RECORDS SHOWN:
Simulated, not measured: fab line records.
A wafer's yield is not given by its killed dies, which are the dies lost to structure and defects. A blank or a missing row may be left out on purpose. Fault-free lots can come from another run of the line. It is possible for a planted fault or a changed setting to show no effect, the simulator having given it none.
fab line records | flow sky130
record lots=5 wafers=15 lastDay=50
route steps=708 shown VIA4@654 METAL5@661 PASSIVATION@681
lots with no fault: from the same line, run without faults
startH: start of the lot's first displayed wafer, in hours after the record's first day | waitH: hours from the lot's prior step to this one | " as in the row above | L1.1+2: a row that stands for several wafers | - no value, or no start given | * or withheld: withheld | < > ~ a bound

WORK TASK:
Each and every record above needs writing out exactly.

EXPECTED ANSWER:
Simulated, not measured: fab line records.
A wafer's yield is not given by its killed dies, which are the dies lost to structure and defects. A blank or a missing row may be left out on purpose. Fault-free lots can come from another run of the line. It is possible for a planted fault or a changed setting to show no effect, the simulator having given it none.
fab line records | flow sky130
record lots=5 wafers=15 lastDay=50
route steps=708 shown VIA4@654 METAL5@661 PASSIVATION@681
lots with no fault: from the same line, run without faults
startH: start of the lot's first displayed wafer, in hours after the record's first day | waitH: hours from the lot's prior step to this one | " as in the row above | L1.1+2: a row that stands for several wafers | - no value, or no start given | * or withheld: withheld | < > ~ a bound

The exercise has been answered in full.